# WORK ITEM:
Locate, in the data below, the line that contains "R3: film removed" and the line that contains "Bounds of the"; reproduce exactly those two lines and every line between them, nothing more.

# RECORDS SHOWN:
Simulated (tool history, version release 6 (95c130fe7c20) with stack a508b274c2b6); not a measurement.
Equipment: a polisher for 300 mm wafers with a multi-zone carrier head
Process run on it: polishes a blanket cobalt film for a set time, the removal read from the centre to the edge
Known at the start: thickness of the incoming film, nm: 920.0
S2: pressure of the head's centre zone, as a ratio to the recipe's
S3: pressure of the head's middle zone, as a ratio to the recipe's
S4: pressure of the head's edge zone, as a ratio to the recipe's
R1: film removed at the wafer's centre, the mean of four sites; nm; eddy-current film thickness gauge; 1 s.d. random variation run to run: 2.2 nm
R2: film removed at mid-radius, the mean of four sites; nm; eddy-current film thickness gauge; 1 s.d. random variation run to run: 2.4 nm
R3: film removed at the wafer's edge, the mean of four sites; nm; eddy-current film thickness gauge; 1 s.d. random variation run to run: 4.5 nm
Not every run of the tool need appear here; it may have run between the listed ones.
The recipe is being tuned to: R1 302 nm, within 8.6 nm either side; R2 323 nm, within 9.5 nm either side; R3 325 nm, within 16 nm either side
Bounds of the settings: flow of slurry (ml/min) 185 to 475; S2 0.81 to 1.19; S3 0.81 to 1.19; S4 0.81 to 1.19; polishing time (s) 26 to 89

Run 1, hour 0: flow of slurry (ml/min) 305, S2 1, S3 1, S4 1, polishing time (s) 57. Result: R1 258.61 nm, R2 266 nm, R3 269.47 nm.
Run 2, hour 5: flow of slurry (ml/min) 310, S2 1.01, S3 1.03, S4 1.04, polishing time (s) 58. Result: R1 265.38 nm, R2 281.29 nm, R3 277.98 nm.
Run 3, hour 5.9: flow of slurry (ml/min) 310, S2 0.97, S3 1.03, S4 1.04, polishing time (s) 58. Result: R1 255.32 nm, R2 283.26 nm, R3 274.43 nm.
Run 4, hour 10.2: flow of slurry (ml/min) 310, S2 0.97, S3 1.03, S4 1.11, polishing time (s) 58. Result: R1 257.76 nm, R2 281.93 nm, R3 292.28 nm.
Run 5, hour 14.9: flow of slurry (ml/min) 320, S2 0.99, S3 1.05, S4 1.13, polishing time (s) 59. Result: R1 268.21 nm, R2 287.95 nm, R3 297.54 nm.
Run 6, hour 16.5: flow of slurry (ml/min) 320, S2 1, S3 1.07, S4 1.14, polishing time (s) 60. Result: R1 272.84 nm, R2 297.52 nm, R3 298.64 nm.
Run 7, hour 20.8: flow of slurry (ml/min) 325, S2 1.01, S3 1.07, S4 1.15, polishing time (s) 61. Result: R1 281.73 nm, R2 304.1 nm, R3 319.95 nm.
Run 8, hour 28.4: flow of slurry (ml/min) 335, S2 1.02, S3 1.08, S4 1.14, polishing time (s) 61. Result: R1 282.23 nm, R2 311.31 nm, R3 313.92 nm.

# EXERCISE RESPONSE:
R3: film removed at the wafer's edge, the mean of four sites; nm; eddy-current film thickness gauge; 1 s.d. random variation run to run: 4.5 nm
Not every run of the tool need appear here; it may have run between the listed ones.
The recipe is being tuned to: R1 302 nm, within 8.6 nm either side; R2 323 nm, within 9.5 nm either side; R3 325 nm, within 16 nm either side
Bounds of the settings: flow of slurry (ml/min) 185 to 475; S2 0.81 to 1.19; S3 0.81 to 1.19; S4 0.81 to 1.19; polishing time (s) 26 to 89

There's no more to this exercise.